ACTIVITY — All of the data below is to be output without alteration.

DATA FOR ANALYSIS —
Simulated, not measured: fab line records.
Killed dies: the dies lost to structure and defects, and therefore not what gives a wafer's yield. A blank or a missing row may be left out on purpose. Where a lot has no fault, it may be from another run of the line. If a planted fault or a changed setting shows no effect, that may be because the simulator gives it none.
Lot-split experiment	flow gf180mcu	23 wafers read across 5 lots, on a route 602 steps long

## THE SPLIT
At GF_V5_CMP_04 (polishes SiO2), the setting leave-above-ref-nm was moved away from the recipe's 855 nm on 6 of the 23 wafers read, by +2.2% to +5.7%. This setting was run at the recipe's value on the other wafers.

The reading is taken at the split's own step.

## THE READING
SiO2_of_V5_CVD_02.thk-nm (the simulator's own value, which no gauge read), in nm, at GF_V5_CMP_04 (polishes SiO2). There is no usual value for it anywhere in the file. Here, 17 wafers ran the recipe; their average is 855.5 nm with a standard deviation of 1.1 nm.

ANSWER SECTION —
Simulated, not measured: fab line records.
Killed dies: the dies lost to structure and defects, and therefore not what gives a wafer's yield. A blank or a missing row may be left out on purpose. Where a lot has no fault, it may be from another run of the line. If a planted fault or a changed setting shows no effect, that may be because the simulator gives it none.
Lot-split experiment	flow gf180mcu	23 wafers read across 5 lots, on a route 602 steps long

## THE SPLIT
At GF_V5_CMP_04 (polishes SiO2), the setting leave-above-ref-nm was moved away from the recipe's 855 nm on 6 of the 23 wafers read, by +2.2% to +5.7%. This setting was run at the recipe's value on the other wafers.

The reading is taken at the split's own step.

## THE READING
SiO2_of_V5_CVD_02.thk-nm (the simulator's own value, which no gauge read), in nm, at GF_V5_CMP_04 (polishes SiO2). There is no usual value for it anywhere in the file. Here, 17 wafers ran the recipe; their average is 855.5 nm with a standard deviation of 1.1 nm.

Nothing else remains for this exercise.